▸ WORK ORDER:
Repeat the records. Leave nothing out.

▸ EXERCISE DATA:
== Segment start ==

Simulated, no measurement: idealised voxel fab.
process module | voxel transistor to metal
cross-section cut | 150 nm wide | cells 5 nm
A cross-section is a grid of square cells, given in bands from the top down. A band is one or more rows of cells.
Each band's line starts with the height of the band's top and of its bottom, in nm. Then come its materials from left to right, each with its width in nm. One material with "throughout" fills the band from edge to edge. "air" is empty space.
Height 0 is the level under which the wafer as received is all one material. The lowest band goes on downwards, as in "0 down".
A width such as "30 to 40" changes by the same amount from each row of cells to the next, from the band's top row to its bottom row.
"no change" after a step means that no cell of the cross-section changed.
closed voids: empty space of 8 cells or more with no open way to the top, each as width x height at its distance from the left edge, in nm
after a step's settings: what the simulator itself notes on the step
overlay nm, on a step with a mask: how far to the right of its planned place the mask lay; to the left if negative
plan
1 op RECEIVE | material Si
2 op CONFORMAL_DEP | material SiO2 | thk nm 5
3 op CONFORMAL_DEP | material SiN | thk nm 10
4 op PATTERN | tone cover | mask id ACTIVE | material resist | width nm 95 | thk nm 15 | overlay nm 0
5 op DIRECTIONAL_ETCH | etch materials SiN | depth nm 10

== Segment end ==

▸ ANSWER BOX:
Simulated, no measurement: idealised voxel fab.
process module | voxel transistor to metal
cross-section cut | 150 nm wide | cells 5 nm
A cross-section is a grid of square cells, given in bands from the top down. A band is one or more rows of cells.
Each band's line starts with the height of the band's top and of its bottom, in nm. Then come its materials from left to right, each with its width in nm. One material with "throughout" fills the band from edge to edge. "air" is empty space.
Height 0 is the level under which the wafer as received is all one material. The lowest band goes on downwards, as in "0 down".
A width such as "30 to 40" changes by the same amount from each row of cells to the next, from the band's top row to its bottom row.
"no change" after a step means that no cell of the cross-section changed.
closed voids: empty space of 8 cells or more with no open way to the top, each as width x height at its distance from the left edge, in nm
after a step's settings: what the simulator itself notes on the step
overlay nm, on a step with a mask: how far to the right of its planned place the mask lay; to the left if negative
plan
1 op RECEIVE | material Si
2 op CONFORMAL_DEP | material SiO2 | thk nm 5
3 op CONFORMAL_DEP | material SiN | thk nm 10
4 op PATTERN | tone cover | mask id ACTIVE | material resist | width nm 95 | thk nm 15 | overlay nm 0
5 op DIRECTIONAL_ETCH | etch materials SiN | depth nm 10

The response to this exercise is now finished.